◇ ◇ ◇

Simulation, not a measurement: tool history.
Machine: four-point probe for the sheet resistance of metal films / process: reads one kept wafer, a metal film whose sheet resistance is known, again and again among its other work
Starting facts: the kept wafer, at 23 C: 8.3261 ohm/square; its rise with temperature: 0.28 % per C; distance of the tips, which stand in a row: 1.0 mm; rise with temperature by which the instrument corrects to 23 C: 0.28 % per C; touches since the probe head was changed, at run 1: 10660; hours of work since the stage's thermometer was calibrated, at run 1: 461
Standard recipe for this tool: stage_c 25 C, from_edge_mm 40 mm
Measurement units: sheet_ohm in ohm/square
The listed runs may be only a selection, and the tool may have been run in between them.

◇ ◇ ◇

◆ **REQUIREMENT**
All entries given above should be transcribed exactly, with none omitted.

◆ **TASK ANSWER**
Simulation, not a measurement: tool history.
Machine: four-point probe for the sheet resistance of metal films / process: reads one kept wafer, a metal film whose sheet resistance is known, again and again among its other work
Starting facts: the kept wafer, at 23 C: 8.3261 ohm/square; its rise with temperature: 0.28 % per C; distance of the tips, which stand in a row: 1.0 mm; rise with temperature by which the instrument corrects to 23 C: 0.28 % per C; touches since the probe head was changed, at run 1: 10660; hours of work since the stage's thermometer was calibrated, at run 1: 461
Standard recipe for this tool: stage_c 25 C, from_edge_mm 40 mm
Measurement units: sheet_ohm in ohm/square
The listed runs may be only a selection, and the tool may have been run in between them.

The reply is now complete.